━━ ENTRIES SHOWN
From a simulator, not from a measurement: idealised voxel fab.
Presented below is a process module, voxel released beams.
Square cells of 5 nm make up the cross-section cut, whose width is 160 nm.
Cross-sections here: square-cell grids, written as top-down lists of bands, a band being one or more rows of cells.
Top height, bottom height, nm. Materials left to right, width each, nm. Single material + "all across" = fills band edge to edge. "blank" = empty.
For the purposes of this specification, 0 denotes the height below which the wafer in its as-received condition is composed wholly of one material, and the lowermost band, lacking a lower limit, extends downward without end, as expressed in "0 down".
━━━━

- [WORK ORDER]:
Please output the entries above, every line exactly as it reads.

- [ANSWER AREA]:
From a simulator, not from a measurement: idealised voxel fab.
Presented below is a process module, voxel released beams.
Square cells of 5 nm make up the cross-section cut, whose width is 160 nm.
Cross-sections here: square-cell grids, written as top-down lists of bands, a band being one or more rows of cells.
Top height, bottom height, nm. Materials left to right, width each, nm. Single material + "all across" = fills band edge to edge. "blank" = empty.
For the purposes of this specification, 0 denotes the height below which the wafer in its as-received condition is composed wholly of one material, and the lowermost band, lacking a lower limit, extends downward without end, as expressed in "0 down".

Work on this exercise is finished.